## [DATA FOR ANALYSIS]
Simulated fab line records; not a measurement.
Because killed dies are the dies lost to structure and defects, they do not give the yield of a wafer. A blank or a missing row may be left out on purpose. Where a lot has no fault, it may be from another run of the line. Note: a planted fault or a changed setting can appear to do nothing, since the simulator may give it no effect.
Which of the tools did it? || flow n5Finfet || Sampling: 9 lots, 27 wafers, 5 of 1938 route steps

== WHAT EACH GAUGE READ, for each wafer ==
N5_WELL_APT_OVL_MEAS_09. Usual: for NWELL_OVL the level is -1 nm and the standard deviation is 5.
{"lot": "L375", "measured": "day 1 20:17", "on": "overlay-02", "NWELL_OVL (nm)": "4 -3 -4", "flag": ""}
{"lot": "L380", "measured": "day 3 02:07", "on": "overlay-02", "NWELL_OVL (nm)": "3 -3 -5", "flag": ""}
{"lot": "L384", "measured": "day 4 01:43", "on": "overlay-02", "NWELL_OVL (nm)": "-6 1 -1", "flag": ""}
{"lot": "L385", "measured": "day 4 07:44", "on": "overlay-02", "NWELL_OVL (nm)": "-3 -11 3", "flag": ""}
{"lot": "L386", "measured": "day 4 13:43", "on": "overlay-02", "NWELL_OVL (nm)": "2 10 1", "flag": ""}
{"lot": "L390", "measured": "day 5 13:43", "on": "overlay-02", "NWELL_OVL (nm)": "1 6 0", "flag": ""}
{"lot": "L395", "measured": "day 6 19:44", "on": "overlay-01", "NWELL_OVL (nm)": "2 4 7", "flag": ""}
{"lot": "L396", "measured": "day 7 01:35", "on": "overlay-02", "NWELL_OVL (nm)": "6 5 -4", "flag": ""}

## [BRIEF]
The reply should restate the records above in full, character for character.

## [EXERCISE RESULT]
Simulated fab line records; not a measurement.
Because killed dies are the dies lost to structure and defects, they do not give the yield of a wafer. A blank or a missing row may be left out on purpose. Where a lot has no fault, it may be from another run of the line. Note: a planted fault or a changed setting can appear to do nothing, since the simulator may give it no effect.
Which of the tools did it? || flow n5Finfet || Sampling: 9 lots, 27 wafers, 5 of 1938 route steps

== WHAT EACH GAUGE READ, for each wafer ==
N5_WELL_APT_OVL_MEAS_09. Usual: for NWELL_OVL the level is -1 nm and the standard deviation is 5.
{"lot": "L375", "measured": "day 1 20:17", "on": "overlay-02", "NWELL_OVL (nm)": "4 -3 -4", "flag": ""}
{"lot": "L380", "measured": "day 3 02:07", "on": "overlay-02", "NWELL_OVL (nm)": "3 -3 -5", "flag": ""}
{"lot": "L384", "measured": "day 4 01:43", "on": "overlay-02", "NWELL_OVL (nm)": "-6 1 -1", "flag": ""}
{"lot": "L385", "measured": "day 4 07:44", "on": "overlay-02", "NWELL_OVL (nm)": "-3 -11 3", "flag": ""}
{"lot": "L386", "measured": "day 4 13:43", "on": "overlay-02", "NWELL_OVL (nm)": "2 10 1", "flag": ""}
{"lot": "L390", "measured": "day 5 13:43", "on": "overlay-02", "NWELL_OVL (nm)": "1 6 0", "flag": ""}
{"lot": "L395", "measured": "day 6 19:44", "on": "overlay-01", "NWELL_OVL (nm)": "2 4 7", "flag": ""}
{"lot": "L396", "measured": "day 7 01:35", "on": "overlay-02", "NWELL_OVL (nm)": "6 5 -4", "flag": ""}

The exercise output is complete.